BRIEF: Repeat only the stretch of lines below that runs from the line with "cross-section cut | 275 nm wide | cells 5 nm" through the line with "3 op CONFORMAL_DEP | material SiCN | thk nm 5", unaltered.

INFORMATION SUPPLIED section start
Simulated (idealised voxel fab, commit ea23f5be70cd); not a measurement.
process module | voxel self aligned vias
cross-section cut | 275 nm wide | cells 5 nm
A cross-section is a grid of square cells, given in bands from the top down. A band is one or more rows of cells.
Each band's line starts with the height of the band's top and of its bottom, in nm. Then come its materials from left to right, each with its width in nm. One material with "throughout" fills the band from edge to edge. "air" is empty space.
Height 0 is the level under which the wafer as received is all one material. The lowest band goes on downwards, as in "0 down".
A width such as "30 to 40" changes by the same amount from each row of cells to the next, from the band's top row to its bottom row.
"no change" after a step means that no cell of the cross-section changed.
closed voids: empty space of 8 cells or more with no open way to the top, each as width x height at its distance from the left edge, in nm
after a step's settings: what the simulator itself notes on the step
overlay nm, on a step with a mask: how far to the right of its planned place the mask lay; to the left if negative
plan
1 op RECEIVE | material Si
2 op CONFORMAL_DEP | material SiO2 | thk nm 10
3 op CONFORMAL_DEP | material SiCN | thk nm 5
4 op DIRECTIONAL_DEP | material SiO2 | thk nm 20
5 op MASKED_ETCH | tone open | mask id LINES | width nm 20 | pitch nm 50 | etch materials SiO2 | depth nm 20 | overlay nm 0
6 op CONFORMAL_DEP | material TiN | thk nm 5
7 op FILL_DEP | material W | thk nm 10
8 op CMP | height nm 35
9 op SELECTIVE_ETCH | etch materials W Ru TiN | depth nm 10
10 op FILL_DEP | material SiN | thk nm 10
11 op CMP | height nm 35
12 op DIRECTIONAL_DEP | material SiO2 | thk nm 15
INFORMATION SUPPLIED section end

ANSWER BOX:
cross-section cut | 275 nm wide | cells 5 nm
A cross-section is a grid of square cells, given in bands from the top down. A band is one or more rows of cells.
Each band's line starts with the height of the band's top and of its bottom, in nm. Then come its materials from left to right, each with its width in nm. One material with "throughout" fills the band from edge to edge. "air" is empty space.
Height 0 is the level under which the wafer as received is all one material. The lowest band goes on downwards, as in "0 down".
A width such as "30 to 40" changes by the same amount from each row of cells to the next, from the band's top row to its bottom row.
"no change" after a step means that no cell of the cross-section changed.
closed voids: empty space of 8 cells or more with no open way to the top, each as width x height at its distance from the left edge, in nm
after a step's settings: what the simulator itself notes on the step
overlay nm, on a step with a mask: how far to the right of its planned place the mask lay; to the left if negative
plan
1 op RECEIVE | material Si
2 op CONFORMAL_DEP | material SiO2 | thk nm 10
3 op CONFORMAL_DEP | material SiCN | thk nm 5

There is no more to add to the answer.